EXERCISE: All of the data below is to be output without alteration.

[Start of Attachment]

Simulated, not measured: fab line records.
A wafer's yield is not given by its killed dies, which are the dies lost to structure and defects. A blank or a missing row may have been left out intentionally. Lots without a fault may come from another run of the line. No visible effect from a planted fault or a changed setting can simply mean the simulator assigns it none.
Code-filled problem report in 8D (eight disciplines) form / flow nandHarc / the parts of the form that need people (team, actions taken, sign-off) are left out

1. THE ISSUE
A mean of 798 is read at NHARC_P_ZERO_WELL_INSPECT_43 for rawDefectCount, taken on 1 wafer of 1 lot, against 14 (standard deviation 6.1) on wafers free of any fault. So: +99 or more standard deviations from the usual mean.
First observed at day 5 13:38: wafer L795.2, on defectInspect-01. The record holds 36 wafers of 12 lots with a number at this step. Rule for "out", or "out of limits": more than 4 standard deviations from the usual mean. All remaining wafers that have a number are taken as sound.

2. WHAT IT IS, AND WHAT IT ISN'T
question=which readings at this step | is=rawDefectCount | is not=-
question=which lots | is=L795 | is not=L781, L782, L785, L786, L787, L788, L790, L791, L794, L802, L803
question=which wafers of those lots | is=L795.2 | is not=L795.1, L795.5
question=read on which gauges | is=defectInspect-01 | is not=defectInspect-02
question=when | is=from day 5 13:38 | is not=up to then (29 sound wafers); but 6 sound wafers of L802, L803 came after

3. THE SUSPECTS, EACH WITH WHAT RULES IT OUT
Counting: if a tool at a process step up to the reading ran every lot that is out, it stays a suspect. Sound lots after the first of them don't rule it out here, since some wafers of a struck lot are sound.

[End of Attachment]

YOUR SOLUTION:
Simulated, not measured: fab line records.
A wafer's yield is not given by its killed dies, which are the dies lost to structure and defects. A blank or a missing row may have been left out intentionally. Lots without a fault may come from another run of the line. No visible effect from a planted fault or a changed setting can simply mean the simulator assigns it none.
Code-filled problem report in 8D (eight disciplines) form / flow nandHarc / the parts of the form that need people (team, actions taken, sign-off) are left out

1. THE ISSUE
A mean of 798 is read at NHARC_P_ZERO_WELL_INSPECT_43 for rawDefectCount, taken on 1 wafer of 1 lot, against 14 (standard deviation 6.1) on wafers free of any fault. So: +99 or more standard deviations from the usual mean.
First observed at day 5 13:38: wafer L795.2, on defectInspect-01. The record holds 36 wafers of 12 lots with a number at this step. Rule for "out", or "out of limits": more than 4 standard deviations from the usual mean. All remaining wafers that have a number are taken as sound.

2. WHAT IT IS, AND WHAT IT ISN'T
question=which readings at this step | is=rawDefectCount | is not=-
question=which lots | is=L795 | is not=L781, L782, L785, L786, L787, L788, L790, L791, L794, L802, L803
question=which wafers of those lots | is=L795.2 | is not=L795.1, L795.5
question=read on which gauges | is=defectInspect-01 | is not=defectInspect-02
question=when | is=from day 5 13:38 | is not=up to then (29 sound wafers); but 6 sound wafers of L802, L803 came after

3. THE SUSPECTS, EACH WITH WHAT RULES IT OUT
Counting: if a tool at a process step up to the reading ran every lot that is out, it stays a suspect. Sound lots after the first of them don't rule it out here, since some wafers of a struck lot are sound.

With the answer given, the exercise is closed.